WORK ORDER
Output the records, every one, exactly as given.

(Beginning of DATA UNDER STUDY)

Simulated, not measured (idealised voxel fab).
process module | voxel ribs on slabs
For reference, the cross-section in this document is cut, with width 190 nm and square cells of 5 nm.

(End of DATA UNDER STUDY)

RESPONSE BOX
Simulated, not measured (idealised voxel fab).
process module | voxel ribs on slabs
For reference, the cross-section in this document is cut, with width 190 nm and square cells of 5 nm.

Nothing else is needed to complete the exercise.